→ **MATERIAL SUPPLIED**
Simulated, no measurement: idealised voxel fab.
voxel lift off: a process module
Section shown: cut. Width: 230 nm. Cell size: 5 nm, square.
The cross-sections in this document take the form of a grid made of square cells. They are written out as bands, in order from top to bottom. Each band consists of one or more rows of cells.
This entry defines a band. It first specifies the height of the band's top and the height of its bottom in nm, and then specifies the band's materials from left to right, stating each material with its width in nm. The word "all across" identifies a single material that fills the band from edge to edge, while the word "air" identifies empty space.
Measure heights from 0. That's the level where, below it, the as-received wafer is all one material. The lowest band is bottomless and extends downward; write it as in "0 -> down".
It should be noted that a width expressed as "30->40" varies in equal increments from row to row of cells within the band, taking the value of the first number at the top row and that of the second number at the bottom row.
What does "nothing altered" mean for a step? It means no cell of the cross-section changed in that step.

→ **WORK ORDER**
Exactly as written above, reproduce all of the entries.

→ **ANSWER BOX**
Simulated, no measurement: idealised voxel fab.
voxel lift off: a process module
Section shown: cut. Width: 230 nm. Cell size: 5 nm, square.
The cross-sections in this document take the form of a grid made of square cells. They are written out as bands, in order from top to bottom. Each band consists of one or more rows of cells.
This entry defines a band. It first specifies the height of the band's top and the height of its bottom in nm, and then specifies the band's materials from left to right, stating each material with its width in nm. The word "all across" identifies a single material that fills the band from edge to edge, while the word "air" identifies empty space.
Measure heights from 0. That's the level where, below it, the as-received wafer is all one material. The lowest band is bottomless and extends downward; write it as in "0 -> down".
It should be noted that a width expressed as "30->40" varies in equal increments from row to row of cells within the band, taking the value of the first number at the top row and that of the second number at the bottom row.
What does "nothing altered" mean for a step? It means no cell of the cross-section changed in that step.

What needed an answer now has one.